= Action item =
The listing below holds a line with "the step between: op CONFORMAL_DEP" and a later line with "the step between: op DIRECTIONAL_DEP | material SiO2". Write out those two lines and every line between them, exactly, and nothing else.

= Exercise data =
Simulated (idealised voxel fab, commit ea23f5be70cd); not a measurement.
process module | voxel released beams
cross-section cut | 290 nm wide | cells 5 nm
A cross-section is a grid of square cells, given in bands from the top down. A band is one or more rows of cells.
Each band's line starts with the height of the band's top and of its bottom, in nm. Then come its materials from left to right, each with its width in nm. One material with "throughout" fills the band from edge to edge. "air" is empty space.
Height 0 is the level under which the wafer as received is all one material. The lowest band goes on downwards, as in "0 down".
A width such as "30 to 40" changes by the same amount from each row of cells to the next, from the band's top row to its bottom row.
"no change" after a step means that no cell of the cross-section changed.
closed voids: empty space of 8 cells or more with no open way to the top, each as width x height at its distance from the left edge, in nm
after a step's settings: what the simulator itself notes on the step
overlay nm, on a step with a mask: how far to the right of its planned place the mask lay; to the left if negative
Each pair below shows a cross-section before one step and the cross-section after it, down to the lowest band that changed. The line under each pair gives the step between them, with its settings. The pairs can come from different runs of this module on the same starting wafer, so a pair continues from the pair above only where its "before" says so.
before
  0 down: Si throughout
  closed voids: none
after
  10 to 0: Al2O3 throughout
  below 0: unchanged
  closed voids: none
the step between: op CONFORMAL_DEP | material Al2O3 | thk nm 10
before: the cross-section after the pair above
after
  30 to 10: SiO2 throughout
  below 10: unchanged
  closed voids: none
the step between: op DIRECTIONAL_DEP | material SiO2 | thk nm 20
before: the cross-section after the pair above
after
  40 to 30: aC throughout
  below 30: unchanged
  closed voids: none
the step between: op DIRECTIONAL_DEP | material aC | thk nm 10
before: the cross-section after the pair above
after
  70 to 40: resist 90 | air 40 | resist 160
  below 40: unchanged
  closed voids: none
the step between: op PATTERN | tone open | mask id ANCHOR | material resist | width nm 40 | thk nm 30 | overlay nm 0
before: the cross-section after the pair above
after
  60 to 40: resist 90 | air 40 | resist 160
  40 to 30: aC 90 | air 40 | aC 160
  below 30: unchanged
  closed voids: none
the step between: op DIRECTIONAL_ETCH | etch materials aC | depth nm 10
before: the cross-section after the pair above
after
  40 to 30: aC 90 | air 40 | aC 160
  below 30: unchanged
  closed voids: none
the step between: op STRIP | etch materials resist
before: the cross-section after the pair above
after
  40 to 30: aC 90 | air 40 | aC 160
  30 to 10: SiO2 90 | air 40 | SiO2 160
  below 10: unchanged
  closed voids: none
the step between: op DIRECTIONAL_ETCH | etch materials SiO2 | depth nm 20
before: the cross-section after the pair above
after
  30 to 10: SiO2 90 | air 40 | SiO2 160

= Task result =
the step between: op CONFORMAL_DEP | material Al2O3 | thk nm 10
before: the cross-section after the pair above
after
  30 to 10: SiO2 throughout
  below 10: unchanged
  closed voids: none
the step between: op DIRECTIONAL_DEP | material SiO2 | thk nm 20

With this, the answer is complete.